■ Work instruction:
Reproduce precisely the lines between the start of the data below and the line with "trench width halfway", both included.

■ Supplied entries:
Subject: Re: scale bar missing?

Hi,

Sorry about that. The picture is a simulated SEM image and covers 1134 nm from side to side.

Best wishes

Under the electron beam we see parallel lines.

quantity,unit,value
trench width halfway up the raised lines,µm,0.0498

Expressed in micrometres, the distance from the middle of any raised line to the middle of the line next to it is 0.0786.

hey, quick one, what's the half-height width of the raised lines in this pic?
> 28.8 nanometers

■ Expected answer:
Subject: Re: scale bar missing?

Hi,

Sorry about that. The picture is a simulated SEM image and covers 1134 nm from side to side.

Best wishes

Under the electron beam we see parallel lines.

quantity,unit,value
trench width halfway up the raised lines,µm,0.0498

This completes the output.